Input data Block Start

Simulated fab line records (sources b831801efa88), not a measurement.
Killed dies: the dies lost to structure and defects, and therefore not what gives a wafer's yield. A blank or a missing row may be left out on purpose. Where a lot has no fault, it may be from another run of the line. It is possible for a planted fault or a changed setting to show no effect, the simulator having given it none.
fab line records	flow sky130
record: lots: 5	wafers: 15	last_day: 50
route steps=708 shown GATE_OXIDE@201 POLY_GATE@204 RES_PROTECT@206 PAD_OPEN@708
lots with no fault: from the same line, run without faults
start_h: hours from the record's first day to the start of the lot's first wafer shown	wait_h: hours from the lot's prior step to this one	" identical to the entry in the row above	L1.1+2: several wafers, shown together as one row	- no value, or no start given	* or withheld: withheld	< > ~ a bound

Input data Block End

[Action item] Nothing in the records should differ from the original when you retype them.

[Exercise response]
Simulated fab line records (sources b831801efa88), not a measurement.
Killed dies: the dies lost to structure and defects, and therefore not what gives a wafer's yield. A blank or a missing row may be left out on purpose. Where a lot has no fault, it may be from another run of the line. It is possible for a planted fault or a changed setting to show no effect, the simulator having given it none.
fab line records	flow sky130
record: lots: 5	wafers: 15	last_day: 50
route steps=708 shown GATE_OXIDE@201 POLY_GATE@204 RES_PROTECT@206 PAD_OPEN@708
lots with no fault: from the same line, run without faults
start_h: hours from the record's first day to the start of the lot's first wafer shown	wait_h: hours from the lot's prior step to this one	" identical to the entry in the row above	L1.1+2: several wafers, shown together as one row	- no value, or no start given	* or withheld: withheld	< > ~ a bound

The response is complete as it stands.